• Assignment
Transcribe only the lines of the listing below from the one holding "35 to 30: SiCN throughout" through the one holding "30 to 20: W throughout", inclusive, without any change.

───
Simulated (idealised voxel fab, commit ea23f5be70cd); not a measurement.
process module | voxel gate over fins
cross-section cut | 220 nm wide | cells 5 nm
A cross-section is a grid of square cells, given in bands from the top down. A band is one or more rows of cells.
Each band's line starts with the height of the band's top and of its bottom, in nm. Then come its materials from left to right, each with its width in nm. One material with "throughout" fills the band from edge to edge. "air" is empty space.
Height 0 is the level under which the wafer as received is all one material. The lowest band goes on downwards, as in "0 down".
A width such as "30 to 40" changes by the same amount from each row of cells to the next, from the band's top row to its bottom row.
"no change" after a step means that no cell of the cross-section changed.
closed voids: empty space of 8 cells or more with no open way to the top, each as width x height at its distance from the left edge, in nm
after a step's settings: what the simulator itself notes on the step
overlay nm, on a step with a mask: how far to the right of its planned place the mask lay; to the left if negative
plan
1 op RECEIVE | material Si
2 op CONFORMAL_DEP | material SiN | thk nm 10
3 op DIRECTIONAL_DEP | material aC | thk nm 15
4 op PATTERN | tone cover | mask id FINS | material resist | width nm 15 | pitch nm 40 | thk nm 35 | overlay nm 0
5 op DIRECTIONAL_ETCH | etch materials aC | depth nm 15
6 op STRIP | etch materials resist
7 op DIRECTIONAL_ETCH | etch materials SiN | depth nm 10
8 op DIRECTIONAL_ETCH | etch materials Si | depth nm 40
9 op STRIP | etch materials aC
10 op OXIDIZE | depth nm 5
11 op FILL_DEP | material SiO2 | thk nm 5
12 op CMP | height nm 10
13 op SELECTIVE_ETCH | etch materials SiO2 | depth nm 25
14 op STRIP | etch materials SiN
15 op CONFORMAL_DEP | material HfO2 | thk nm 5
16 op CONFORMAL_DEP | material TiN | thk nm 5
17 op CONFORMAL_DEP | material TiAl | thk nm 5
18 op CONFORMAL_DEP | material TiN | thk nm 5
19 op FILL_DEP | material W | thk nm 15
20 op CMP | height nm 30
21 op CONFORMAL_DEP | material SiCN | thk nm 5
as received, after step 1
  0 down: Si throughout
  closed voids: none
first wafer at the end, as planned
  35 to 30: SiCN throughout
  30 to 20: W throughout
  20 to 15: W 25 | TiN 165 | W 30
───

• Answer area
  35 to 30: SiCN throughout
  30 to 20: W throughout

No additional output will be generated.